_Material provided_
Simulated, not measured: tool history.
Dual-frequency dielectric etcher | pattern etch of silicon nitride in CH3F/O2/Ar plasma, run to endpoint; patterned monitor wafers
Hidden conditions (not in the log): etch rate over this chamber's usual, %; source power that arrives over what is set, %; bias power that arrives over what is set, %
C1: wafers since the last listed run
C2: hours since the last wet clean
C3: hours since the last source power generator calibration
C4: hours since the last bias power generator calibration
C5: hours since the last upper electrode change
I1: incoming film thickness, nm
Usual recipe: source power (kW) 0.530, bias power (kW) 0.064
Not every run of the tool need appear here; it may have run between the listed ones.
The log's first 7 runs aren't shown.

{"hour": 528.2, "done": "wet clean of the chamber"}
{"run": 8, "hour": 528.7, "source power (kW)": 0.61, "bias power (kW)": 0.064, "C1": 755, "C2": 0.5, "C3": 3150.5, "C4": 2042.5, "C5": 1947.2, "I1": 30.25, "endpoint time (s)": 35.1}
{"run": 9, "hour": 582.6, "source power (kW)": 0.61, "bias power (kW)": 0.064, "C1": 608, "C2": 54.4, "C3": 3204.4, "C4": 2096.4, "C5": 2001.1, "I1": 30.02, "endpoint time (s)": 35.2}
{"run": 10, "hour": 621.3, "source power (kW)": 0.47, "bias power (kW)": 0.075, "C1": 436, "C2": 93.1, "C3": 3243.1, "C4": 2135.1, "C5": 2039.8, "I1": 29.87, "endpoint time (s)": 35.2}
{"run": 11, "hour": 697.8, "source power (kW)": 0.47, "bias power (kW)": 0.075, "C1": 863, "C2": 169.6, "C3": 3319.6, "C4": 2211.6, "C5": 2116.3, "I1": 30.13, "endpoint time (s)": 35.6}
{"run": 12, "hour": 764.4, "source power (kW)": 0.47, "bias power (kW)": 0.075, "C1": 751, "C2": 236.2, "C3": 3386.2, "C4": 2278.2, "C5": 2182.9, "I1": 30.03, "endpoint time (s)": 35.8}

_Action item_
Your task is to retype the entries verbatim, starting with the line that holds "Dual-frequency dielectric etcher" and stopping after the line that holds "I1: incoming film thickness, nm".

_Result_
Dual-frequency dielectric etcher | pattern etch of silicon nitride in CH3F/O2/Ar plasma, run to endpoint; patterned monitor wafers
Hidden conditions (not in the log): etch rate over this chamber's usual, %; source power that arrives over what is set, %; bias power that arrives over what is set, %
C1: wafers since the last listed run
C2: hours since the last wet clean
C3: hours since the last source power generator calibration
C4: hours since the last bias power generator calibration
C5: hours since the last upper electrode change
I1: incoming film thickness, nm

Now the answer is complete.